###

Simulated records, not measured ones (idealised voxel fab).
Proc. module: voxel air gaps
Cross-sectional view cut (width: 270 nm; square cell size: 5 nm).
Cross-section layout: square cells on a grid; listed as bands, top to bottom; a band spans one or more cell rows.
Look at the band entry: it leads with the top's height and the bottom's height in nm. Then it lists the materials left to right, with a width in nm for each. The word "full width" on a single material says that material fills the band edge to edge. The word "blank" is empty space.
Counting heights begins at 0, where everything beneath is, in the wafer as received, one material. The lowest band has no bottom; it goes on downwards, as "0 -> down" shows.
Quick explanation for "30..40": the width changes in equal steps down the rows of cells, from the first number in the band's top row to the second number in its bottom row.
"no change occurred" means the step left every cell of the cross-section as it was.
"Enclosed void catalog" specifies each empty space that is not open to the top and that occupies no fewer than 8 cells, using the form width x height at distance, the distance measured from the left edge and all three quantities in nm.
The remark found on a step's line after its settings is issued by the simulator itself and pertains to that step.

###

• _Required action_: Exactly as they appear, please write out the lines from the opening of the listing above down to the line containing "Quick explanation for", with both end lines included.

• _Task output_:
Simulated records, not measured ones (idealised voxel fab).
Proc. module: voxel air gaps
Cross-sectional view cut (width: 270 nm; square cell size: 5 nm).
Cross-section layout: square cells on a grid; listed as bands, top to bottom; a band spans one or more cell rows.
Look at the band entry: it leads with the top's height and the bottom's height in nm. Then it lists the materials left to right, with a width in nm for each. The word "full width" on a single material says that material fills the band edge to edge. The word "blank" is empty space.
Counting heights begins at 0, where everything beneath is, in the wafer as received, one material. The lowest band has no bottom; it goes on downwards, as "0 -> down" shows.
Quick explanation for "30..40": the width changes in equal steps down the rows of cells, from the first number in the band's top row to the second number in its bottom row.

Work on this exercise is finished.